_Required action_
I'd like an exact copy of every line from the start of the entries below through the line containing "Sound: the wafers", please.

_ _ _ _ _ _ _

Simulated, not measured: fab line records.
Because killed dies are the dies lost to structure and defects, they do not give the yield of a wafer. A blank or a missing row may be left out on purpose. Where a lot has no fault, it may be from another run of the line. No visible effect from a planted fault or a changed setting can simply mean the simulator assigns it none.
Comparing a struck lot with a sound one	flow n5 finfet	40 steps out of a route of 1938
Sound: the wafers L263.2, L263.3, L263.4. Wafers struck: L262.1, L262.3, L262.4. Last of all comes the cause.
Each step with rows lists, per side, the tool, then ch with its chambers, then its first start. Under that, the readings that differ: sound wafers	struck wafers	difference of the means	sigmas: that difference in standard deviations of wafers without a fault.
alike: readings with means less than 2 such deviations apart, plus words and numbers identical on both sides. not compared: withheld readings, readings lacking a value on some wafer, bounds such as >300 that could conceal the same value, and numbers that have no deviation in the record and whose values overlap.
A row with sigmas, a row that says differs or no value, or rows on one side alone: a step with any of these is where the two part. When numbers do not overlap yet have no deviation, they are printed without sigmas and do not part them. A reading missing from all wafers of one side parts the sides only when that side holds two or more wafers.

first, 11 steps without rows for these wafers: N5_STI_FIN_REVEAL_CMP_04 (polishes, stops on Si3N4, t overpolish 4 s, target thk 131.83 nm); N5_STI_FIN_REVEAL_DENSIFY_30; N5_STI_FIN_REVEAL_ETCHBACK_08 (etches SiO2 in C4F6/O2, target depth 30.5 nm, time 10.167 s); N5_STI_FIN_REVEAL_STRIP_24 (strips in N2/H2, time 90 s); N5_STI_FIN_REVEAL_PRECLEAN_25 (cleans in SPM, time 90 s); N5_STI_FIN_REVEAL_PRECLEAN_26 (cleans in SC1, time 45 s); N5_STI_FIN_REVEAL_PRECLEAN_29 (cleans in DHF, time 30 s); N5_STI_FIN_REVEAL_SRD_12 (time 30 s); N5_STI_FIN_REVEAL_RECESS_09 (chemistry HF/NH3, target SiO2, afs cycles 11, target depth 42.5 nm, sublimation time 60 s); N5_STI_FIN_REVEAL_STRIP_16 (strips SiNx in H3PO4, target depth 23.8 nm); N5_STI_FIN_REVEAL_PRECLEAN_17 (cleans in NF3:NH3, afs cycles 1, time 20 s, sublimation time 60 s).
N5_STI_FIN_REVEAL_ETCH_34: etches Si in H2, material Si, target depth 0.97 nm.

_ _ _ _ _ _ _

_Answer area_
Simulated, not measured: fab line records.
Because killed dies are the dies lost to structure and defects, they do not give the yield of a wafer. A blank or a missing row may be left out on purpose. Where a lot has no fault, it may be from another run of the line. No visible effect from a planted fault or a changed setting can simply mean the simulator assigns it none.
Comparing a struck lot with a sound one	flow n5 finfet	40 steps out of a route of 1938
Sound: the wafers L263.2, L263.3, L263.4. Wafers struck: L262.1, L262.3, L262.4. Last of all comes the cause.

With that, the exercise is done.